WORK INSTRUCTION: The exercise calls for a faithful copy of all the data.

==============================

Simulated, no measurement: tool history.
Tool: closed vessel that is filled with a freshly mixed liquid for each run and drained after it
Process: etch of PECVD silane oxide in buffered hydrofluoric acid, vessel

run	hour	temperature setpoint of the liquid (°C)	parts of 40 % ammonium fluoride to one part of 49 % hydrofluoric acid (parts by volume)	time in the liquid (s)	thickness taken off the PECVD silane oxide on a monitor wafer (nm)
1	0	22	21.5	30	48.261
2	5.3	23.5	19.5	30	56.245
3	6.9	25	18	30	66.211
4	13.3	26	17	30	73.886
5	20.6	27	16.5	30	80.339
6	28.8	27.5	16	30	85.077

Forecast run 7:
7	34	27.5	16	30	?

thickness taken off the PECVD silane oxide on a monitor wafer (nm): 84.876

==============================

YOUR RESPONSE:
Simulated, no measurement: tool history.
Tool: closed vessel that is filled with a freshly mixed liquid for each run and drained after it
Process: etch of PECVD silane oxide in buffered hydrofluoric acid, vessel

run	hour	temperature setpoint of the liquid (°C)	parts of 40 % ammonium fluoride to one part of 49 % hydrofluoric acid (parts by volume)	time in the liquid (s)	thickness taken off the PECVD silane oxide on a monitor wafer (nm)
1	0	22	21.5	30	48.261
2	5.3	23.5	19.5	30	56.245
3	6.9	25	18	30	66.211
4	13.3	26	17	30	73.886
5	20.6	27	16.5	30	80.339
6	28.8	27.5	16	30	85.077

Forecast run 7:
7	34	27.5	16	30	?

thickness taken off the PECVD silane oxide on a monitor wafer (nm): 84.876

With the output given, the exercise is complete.